Start of Block
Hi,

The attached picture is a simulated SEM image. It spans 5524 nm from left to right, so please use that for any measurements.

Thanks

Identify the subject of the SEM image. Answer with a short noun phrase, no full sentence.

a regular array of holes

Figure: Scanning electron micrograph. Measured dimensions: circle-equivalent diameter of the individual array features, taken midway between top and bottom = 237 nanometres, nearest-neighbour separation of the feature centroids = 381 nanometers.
End of Block

§ **Action item**
In the entries above, find the line holding "Identify the subject" and the line holding "a regular array of holes"; print both of them and every line between, exactly, and nothing else.

§ **Solution**
Identify the subject of the SEM image. Answer with a short noun phrase, no full sentence.

a regular array of holes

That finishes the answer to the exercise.